• _Material shown_
'''
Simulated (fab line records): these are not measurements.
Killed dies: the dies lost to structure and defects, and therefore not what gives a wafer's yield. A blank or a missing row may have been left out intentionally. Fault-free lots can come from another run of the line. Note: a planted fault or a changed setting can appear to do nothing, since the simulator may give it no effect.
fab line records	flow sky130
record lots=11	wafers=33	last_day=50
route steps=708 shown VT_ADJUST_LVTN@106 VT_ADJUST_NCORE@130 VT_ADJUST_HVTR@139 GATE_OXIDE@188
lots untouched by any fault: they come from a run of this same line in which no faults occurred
'''

• _Activity_
Could you restate every entry verbatim, please?

• _Answer section_
Simulated (fab line records): these are not measurements.
Killed dies: the dies lost to structure and defects, and therefore not what gives a wafer's yield. A blank or a missing row may have been left out intentionally. Fault-free lots can come from another run of the line. Note: a planted fault or a changed setting can appear to do nothing, since the simulator may give it no effect.
fab line records	flow sky130
record lots=11	wafers=33	last_day=50
route steps=708 shown VT_ADJUST_LVTN@106 VT_ADJUST_NCORE@130 VT_ADJUST_HVTR@139 GATE_OXIDE@188
lots untouched by any fault: they come from a run of this same line in which no faults occurred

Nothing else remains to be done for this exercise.